Assigned task: Retype, word for word, every line from the one holding "3. Drift in" through the one holding "4. Skipped step" in the entries below, both included, and only those lines.

Supplied entries:
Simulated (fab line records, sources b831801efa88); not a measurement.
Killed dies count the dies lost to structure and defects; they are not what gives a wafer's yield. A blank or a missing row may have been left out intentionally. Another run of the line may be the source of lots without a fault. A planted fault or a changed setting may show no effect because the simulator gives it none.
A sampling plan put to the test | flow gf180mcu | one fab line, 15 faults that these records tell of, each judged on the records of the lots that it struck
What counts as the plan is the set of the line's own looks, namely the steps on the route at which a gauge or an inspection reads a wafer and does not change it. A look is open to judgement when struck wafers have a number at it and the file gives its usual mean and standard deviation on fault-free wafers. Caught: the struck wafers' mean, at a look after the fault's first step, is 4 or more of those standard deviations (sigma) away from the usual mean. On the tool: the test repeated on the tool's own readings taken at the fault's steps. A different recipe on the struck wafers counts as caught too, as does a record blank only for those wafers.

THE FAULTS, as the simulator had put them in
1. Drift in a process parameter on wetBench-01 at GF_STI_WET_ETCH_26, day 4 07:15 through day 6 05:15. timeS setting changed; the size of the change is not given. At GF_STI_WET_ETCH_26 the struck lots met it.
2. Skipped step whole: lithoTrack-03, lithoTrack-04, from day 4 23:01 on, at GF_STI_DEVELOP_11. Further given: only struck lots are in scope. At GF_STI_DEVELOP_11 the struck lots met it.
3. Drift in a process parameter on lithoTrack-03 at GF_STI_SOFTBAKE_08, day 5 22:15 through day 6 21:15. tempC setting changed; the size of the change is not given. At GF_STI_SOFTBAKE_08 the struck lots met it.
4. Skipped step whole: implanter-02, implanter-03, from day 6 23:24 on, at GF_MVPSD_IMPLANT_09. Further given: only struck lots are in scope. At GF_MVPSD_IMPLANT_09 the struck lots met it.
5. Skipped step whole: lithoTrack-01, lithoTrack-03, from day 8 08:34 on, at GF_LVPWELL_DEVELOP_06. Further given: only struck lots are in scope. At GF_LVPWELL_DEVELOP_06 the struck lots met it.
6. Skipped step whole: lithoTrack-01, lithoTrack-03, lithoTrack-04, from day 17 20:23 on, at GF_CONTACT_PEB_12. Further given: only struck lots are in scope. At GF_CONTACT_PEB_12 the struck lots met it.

Task solution:
3. Drift in a process parameter on lithoTrack-03 at GF_STI_SOFTBAKE_08, day 5 22:15 through day 6 21:15. tempC setting changed; the size of the change is not given. At GF_STI_SOFTBAKE_08 the struck lots met it.
4. Skipped step whole: implanter-02, implanter-03, from day 6 23:24 on, at GF_MVPSD_IMPLANT_09. Further given: only struck lots are in scope. At GF_MVPSD_IMPLANT_09 the struck lots met it.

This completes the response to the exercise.